WORK ORDER »
Your task is to extract every line from the material below exactly.

========================

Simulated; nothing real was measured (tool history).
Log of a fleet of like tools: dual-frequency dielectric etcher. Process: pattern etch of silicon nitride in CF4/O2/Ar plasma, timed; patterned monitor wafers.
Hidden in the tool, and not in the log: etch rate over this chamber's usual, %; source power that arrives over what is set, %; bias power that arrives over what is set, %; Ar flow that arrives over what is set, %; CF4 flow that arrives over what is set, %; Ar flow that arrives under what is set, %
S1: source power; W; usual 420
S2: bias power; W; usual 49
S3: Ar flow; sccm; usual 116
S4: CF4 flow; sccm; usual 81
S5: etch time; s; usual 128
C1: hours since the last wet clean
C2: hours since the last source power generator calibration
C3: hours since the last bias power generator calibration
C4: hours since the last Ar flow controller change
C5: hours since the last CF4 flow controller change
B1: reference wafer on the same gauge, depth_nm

========================

EXERCISE ANSWER »
Simulated; nothing real was measured (tool history).
Log of a fleet of like tools: dual-frequency dielectric etcher. Process: pattern etch of silicon nitride in CF4/O2/Ar plasma, timed; patterned monitor wafers.
Hidden in the tool, and not in the log: etch rate over this chamber's usual, %; source power that arrives over what is set, %; bias power that arrives over what is set, %; Ar flow that arrives over what is set, %; CF4 flow that arrives over what is set, %; Ar flow that arrives under what is set, %
S1: source power; W; usual 420
S2: bias power; W; usual 49
S3: Ar flow; sccm; usual 116
S4: CF4 flow; sccm; usual 81
S5: etch time; s; usual 128
C1: hours since the last wet clean
C2: hours since the last source power generator calibration
C3: hours since the last bias power generator calibration
C4: hours since the last Ar flow controller change
C5: hours since the last CF4 flow controller change
B1: reference wafer on the same gauge, depth_nm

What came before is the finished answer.